_Assignment_
Return every line of the listing below, unchanged, from its first line to the line holding "A width such", that line included.

(Data to examine begins)
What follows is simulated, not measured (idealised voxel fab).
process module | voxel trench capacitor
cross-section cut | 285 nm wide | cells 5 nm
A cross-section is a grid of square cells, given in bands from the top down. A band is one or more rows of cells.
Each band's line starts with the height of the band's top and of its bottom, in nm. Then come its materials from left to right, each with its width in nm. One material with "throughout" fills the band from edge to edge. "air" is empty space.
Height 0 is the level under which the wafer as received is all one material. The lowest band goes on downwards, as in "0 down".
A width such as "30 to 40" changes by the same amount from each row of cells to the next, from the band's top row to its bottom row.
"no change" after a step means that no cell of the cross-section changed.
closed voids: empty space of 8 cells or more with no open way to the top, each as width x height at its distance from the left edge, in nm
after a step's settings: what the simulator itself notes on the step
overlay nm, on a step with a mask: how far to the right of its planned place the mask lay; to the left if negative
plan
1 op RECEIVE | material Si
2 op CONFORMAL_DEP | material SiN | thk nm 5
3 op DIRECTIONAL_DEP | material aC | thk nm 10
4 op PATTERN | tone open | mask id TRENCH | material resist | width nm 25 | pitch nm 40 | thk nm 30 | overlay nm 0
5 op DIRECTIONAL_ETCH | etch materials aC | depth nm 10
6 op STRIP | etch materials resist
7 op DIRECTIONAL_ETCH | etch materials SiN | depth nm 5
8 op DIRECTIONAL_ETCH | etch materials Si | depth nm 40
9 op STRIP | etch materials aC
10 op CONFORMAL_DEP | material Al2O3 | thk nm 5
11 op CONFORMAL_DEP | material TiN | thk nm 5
(Data to examine ends)

_Written solution_
What follows is simulated, not measured (idealised voxel fab).
process module | voxel trench capacitor
cross-section cut | 285 nm wide | cells 5 nm
A cross-section is a grid of square cells, given in bands from the top down. A band is one or more rows of cells.
Each band's line starts with the height of the band's top and of its bottom, in nm. Then come its materials from left to right, each with its width in nm. One material with "throughout" fills the band from edge to edge. "air" is empty space.
Height 0 is the level under which the wafer as received is all one material. The lowest band goes on downwards, as in "0 down".
A width such as "30 to 40" changes by the same amount from each row of cells to the next, from the band's top row to its bottom row.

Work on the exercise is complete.